Reproduce, character for character, the entries from their opening line through the line with "(+) after a".

BEGIN
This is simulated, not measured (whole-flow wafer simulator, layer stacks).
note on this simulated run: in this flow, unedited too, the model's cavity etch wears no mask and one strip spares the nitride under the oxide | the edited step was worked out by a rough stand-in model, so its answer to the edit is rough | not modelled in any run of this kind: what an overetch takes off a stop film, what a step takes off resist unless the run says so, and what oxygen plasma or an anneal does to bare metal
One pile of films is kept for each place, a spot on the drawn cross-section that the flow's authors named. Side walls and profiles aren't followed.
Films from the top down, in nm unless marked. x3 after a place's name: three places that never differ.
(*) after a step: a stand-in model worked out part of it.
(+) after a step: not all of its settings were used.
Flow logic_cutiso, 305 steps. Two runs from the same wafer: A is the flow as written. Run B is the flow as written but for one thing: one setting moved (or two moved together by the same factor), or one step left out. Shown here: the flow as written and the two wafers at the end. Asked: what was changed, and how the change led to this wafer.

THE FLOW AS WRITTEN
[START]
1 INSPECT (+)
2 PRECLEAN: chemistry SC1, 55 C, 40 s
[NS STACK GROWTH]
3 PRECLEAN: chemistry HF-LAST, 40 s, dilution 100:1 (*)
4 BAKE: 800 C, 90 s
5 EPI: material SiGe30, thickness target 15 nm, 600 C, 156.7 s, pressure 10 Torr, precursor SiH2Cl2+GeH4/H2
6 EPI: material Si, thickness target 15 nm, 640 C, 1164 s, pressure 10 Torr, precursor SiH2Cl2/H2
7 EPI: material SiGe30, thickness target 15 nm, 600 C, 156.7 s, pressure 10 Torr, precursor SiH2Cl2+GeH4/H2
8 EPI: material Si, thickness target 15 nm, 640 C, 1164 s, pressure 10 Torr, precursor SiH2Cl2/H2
END

#### REPLY:
This is simulated, not measured (whole-flow wafer simulator, layer stacks).
note on this simulated run: in this flow, unedited too, the model's cavity etch wears no mask and one strip spares the nitride under the oxide | the edited step was worked out by a rough stand-in model, so its answer to the edit is rough | not modelled in any run of this kind: what an overetch takes off a stop film, what a step takes off resist unless the run says so, and what oxygen plasma or an anneal does to bare metal
One pile of films is kept for each place, a spot on the drawn cross-section that the flow's authors named. Side walls and profiles aren't followed.
Films from the top down, in nm unless marked. x3 after a place's name: three places that never differ.
(*) after a step: a stand-in model worked out part of it.
(+) after a step: not all of its settings were used.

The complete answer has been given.